### Work task
When you answer, restate the entries below without altering anything.

Recorded information section start

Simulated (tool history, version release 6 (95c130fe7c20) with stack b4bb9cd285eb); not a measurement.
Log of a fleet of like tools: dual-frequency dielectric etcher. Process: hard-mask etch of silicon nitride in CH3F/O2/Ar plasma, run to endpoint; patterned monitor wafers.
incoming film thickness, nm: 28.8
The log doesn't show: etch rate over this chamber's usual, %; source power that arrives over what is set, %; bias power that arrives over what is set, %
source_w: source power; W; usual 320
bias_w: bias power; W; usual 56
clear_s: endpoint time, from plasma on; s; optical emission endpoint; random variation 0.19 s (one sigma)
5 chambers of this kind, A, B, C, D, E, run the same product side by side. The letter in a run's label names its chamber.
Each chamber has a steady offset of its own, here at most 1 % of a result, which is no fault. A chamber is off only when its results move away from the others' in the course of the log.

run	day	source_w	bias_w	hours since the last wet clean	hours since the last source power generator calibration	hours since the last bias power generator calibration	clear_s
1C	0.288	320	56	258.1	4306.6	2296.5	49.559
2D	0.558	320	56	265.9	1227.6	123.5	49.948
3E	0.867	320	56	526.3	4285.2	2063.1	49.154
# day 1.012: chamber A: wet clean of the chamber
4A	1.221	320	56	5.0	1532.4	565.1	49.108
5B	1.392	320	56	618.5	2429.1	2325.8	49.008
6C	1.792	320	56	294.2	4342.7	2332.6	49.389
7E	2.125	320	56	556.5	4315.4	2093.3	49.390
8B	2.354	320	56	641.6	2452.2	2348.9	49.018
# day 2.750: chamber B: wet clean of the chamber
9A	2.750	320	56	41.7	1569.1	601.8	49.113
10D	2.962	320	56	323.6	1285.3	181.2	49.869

Recorded information section end

### Written solution
Simulated (tool history, version release 6 (95c130fe7c20) with stack b4bb9cd285eb); not a measurement.
Log of a fleet of like tools: dual-frequency dielectric etcher. Process: hard-mask etch of silicon nitride in CH3F/O2/Ar plasma, run to endpoint; patterned monitor wafers.
incoming film thickness, nm: 28.8
The log doesn't show: etch rate over this chamber's usual, %; source power that arrives over what is set, %; bias power that arrives over what is set, %
source_w: source power; W; usual 320
bias_w: bias power; W; usual 56
clear_s: endpoint time, from plasma on; s; optical emission endpoint; random variation 0.19 s (one sigma)
5 chambers of this kind, A, B, C, D, E, run the same product side by side. The letter in a run's label names its chamber.
Each chamber has a steady offset of its own, here at most 1 % of a result, which is no fault. A chamber is off only when its results move away from the others' in the course of the log.

run	day	source_w	bias_w	hours since the last wet clean	hours since the last source power generator calibration	hours since the last bias power generator calibration	clear_s
1C	0.288	320	56	258.1	4306.6	2296.5	49.559
2D	0.558	320	56	265.9	1227.6	123.5	49.948
3E	0.867	320	56	526.3	4285.2	2063.1	49.154
# day 1.012: chamber A: wet clean of the chamber
4A	1.221	320	56	5.0	1532.4	565.1	49.108
5B	1.392	320	56	618.5	2429.1	2325.8	49.008
6C	1.792	320	56	294.2	4342.7	2332.6	49.389
7E	2.125	320	56	556.5	4315.4	2093.3	49.390
8B	2.354	320	56	641.6	2452.2	2348.9	49.018
# day 2.750: chamber B: wet clean of the chamber
9A	2.750	320	56	41.7	1569.1	601.8	49.113
10D	2.962	320	56	323.6	1285.3	181.2	49.869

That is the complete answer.